········

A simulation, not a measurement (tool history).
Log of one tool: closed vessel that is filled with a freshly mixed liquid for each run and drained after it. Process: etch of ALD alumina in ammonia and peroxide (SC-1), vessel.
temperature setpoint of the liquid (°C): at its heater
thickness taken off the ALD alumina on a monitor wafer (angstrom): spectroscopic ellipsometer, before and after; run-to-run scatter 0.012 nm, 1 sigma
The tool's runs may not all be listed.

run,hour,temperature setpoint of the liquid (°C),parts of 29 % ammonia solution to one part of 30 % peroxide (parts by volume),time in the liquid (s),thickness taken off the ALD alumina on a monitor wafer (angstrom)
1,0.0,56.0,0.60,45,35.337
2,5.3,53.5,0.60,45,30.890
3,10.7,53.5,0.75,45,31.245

········

== ACTION ITEM ==
Quote each line of the data above exactly as written.

== EXERCISE ANSWER ==
A simulation, not a measurement (tool history).
Log of one tool: closed vessel that is filled with a freshly mixed liquid for each run and drained after it. Process: etch of ALD alumina in ammonia and peroxide (SC-1), vessel.
temperature setpoint of the liquid (°C): at its heater
thickness taken off the ALD alumina on a monitor wafer (angstrom): spectroscopic ellipsometer, before and after; run-to-run scatter 0.012 nm, 1 sigma
The tool's runs may not all be listed.

run,hour,temperature setpoint of the liquid (°C),parts of 29 % ammonia solution to one part of 30 % peroxide (parts by volume),time in the liquid (s),thickness taken off the ALD alumina on a monitor wafer (angstrom)
1,0.0,56.0,0.60,45,35.337
2,5.3,53.5,0.60,45,30.890
3,10.7,53.5,0.75,45,31.245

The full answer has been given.